**Brief**
What appears from the first line of the records below through the line containing "The two part" must be reproduced verbatim.

**The data**
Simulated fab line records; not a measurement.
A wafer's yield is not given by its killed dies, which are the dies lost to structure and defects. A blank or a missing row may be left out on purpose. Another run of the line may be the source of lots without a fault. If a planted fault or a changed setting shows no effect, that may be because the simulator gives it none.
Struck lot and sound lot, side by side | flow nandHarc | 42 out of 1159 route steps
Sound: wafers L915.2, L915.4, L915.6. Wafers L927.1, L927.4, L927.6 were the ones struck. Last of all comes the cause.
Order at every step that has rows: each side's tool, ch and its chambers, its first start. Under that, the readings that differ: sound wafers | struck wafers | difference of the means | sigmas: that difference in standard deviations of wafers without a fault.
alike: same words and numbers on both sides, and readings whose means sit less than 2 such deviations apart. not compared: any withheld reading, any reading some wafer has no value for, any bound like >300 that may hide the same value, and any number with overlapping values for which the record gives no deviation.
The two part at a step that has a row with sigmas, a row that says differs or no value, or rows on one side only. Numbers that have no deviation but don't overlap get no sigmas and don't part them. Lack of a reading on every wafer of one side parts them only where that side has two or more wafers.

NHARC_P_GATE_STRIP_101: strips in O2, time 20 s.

**Exercise result**
Simulated fab line records; not a measurement.
A wafer's yield is not given by its killed dies, which are the dies lost to structure and defects. A blank or a missing row may be left out on purpose. Another run of the line may be the source of lots without a fault. If a planted fault or a changed setting shows no effect, that may be because the simulator gives it none.
Struck lot and sound lot, side by side | flow nandHarc | 42 out of 1159 route steps
Sound: wafers L915.2, L915.4, L915.6. Wafers L927.1, L927.4, L927.6 were the ones struck. Last of all comes the cause.
Order at every step that has rows: each side's tool, ch and its chambers, its first start. Under that, the readings that differ: sound wafers | struck wafers | difference of the means | sigmas: that difference in standard deviations of wafers without a fault.
alike: same words and numbers on both sides, and readings whose means sit less than 2 such deviations apart. not compared: any withheld reading, any reading some wafer has no value for, any bound like >300 that may hide the same value, and any number with overlapping values for which the record gives no deviation.
The two part at a step that has a row with sigmas, a row that says differs or no value, or rows on one side only. Numbers that have no deviation but don't overlap get no sigmas and don't part them. Lack of a reading on every wafer of one side parts them only where that side has two or more wafers.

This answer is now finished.